> Data provided:
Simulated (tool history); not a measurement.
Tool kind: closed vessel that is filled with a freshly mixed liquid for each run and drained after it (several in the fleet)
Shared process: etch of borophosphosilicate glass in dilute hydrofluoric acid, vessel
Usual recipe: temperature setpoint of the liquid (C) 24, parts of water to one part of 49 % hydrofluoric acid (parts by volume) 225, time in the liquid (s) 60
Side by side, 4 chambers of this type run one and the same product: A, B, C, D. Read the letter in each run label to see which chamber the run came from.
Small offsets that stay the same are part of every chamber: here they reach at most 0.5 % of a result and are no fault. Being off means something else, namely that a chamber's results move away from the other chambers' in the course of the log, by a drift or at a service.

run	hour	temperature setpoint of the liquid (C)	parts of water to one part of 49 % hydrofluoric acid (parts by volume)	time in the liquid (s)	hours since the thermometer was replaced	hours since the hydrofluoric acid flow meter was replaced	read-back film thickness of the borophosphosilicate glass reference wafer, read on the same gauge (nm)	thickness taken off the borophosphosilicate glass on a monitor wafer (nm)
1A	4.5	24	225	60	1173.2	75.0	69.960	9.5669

> Work item:
Each record must be repeated exactly as it is.

> Written reply:
Simulated (tool history); not a measurement.
Tool kind: closed vessel that is filled with a freshly mixed liquid for each run and drained after it (several in the fleet)
Shared process: etch of borophosphosilicate glass in dilute hydrofluoric acid, vessel
Usual recipe: temperature setpoint of the liquid (C) 24, parts of water to one part of 49 % hydrofluoric acid (parts by volume) 225, time in the liquid (s) 60
Side by side, 4 chambers of this type run one and the same product: A, B, C, D. Read the letter in each run label to see which chamber the run came from.
Small offsets that stay the same are part of every chamber: here they reach at most 0.5 % of a result and are no fault. Being off means something else, namely that a chamber's results move away from the other chambers' in the course of the log, by a drift or at a service.

run	hour	temperature setpoint of the liquid (C)	parts of water to one part of 49 % hydrofluoric acid (parts by volume)	time in the liquid (s)	hours since the thermometer was replaced	hours since the hydrofluoric acid flow meter was replaced	read-back film thickness of the borophosphosilicate glass reference wafer, read on the same gauge (nm)	thickness taken off the borophosphosilicate glass on a monitor wafer (nm)
1A	4.5	24	225	60	1173.2	75.0	69.960	9.5669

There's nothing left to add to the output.